■ WORK ITEM
Copy out the data line by line exactly, from its start to the line bearing "Each chamber's own", inclusive.

*** Opening of SUPPLIED ENTRIES ***
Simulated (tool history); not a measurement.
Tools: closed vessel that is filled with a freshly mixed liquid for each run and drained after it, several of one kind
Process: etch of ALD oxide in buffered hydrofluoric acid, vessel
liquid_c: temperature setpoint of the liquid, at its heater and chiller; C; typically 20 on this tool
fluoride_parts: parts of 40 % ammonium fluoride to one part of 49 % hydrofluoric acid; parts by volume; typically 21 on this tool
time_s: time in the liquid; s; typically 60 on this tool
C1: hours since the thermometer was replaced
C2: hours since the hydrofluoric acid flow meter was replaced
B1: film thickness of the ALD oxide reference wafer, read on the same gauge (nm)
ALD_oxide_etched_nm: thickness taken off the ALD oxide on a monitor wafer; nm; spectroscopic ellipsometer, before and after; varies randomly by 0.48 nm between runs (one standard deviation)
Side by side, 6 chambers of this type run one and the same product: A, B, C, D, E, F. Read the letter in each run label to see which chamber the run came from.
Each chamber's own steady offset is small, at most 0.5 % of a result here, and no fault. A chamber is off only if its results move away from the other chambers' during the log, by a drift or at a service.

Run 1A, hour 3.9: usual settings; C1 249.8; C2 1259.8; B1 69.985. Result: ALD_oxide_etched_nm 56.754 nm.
*** Close of SUPPLIED ENTRIES ***

■ YOUR SOLUTION
Simulated (tool history); not a measurement.
Tools: closed vessel that is filled with a freshly mixed liquid for each run and drained after it, several of one kind
Process: etch of ALD oxide in buffered hydrofluoric acid, vessel
liquid_c: temperature setpoint of the liquid, at its heater and chiller; C; typically 20 on this tool
fluoride_parts: parts of 40 % ammonium fluoride to one part of 49 % hydrofluoric acid; parts by volume; typically 21 on this tool
time_s: time in the liquid; s; typically 60 on this tool
C1: hours since the thermometer was replaced
C2: hours since the hydrofluoric acid flow meter was replaced
B1: film thickness of the ALD oxide reference wafer, read on the same gauge (nm)
ALD_oxide_etched_nm: thickness taken off the ALD oxide on a monitor wafer; nm; spectroscopic ellipsometer, before and after; varies randomly by 0.48 nm between runs (one standard deviation)
Side by side, 6 chambers of this type run one and the same product: A, B, C, D, E, F. Read the letter in each run label to see which chamber the run came from.
Each chamber's own steady offset is small, at most 0.5 % of a result here, and no fault. A chamber is off only if its results move away from the other chambers' during the log, by a drift or at a service.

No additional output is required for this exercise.